Make an exact copy of the listing below.

··· Source data ···

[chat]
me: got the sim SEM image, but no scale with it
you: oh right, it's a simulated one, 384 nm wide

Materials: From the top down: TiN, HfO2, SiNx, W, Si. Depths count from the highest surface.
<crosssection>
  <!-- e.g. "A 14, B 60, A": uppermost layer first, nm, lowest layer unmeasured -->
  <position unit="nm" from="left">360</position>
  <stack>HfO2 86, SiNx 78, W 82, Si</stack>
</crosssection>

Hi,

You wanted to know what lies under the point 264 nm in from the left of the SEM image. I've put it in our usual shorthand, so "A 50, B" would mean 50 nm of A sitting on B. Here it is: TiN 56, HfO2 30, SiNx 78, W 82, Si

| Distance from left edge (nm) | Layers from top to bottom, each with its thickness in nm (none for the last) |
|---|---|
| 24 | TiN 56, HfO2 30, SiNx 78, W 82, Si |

···

#### Written solution
[chat]
me: got the sim SEM image, but no scale with it
you: oh right, it's a simulated one, 384 nm wide

Materials: From the top down: TiN, HfO2, SiNx, W, Si. Depths count from the highest surface.
<crosssection>
  <!-- e.g. "A 14, B 60, A": uppermost layer first, nm, lowest layer unmeasured -->
  <position unit="nm" from="left">360</position>
  <stack>HfO2 86, SiNx 78, W 82, Si</stack>
</crosssection>

Hi,

You wanted to know what lies under the point 264 nm in from the left of the SEM image. I've put it in our usual shorthand, so "A 50, B" would mean 50 nm of A sitting on B. Here it is: TiN 56, HfO2 30, SiNx 78, W 82, Si

| Distance from left edge (nm) | Layers from top to bottom, each with its thickness in nm (none for the last) |
|---|---|
| 24 | TiN 56, HfO2 30, SiNx 78, W 82, Si |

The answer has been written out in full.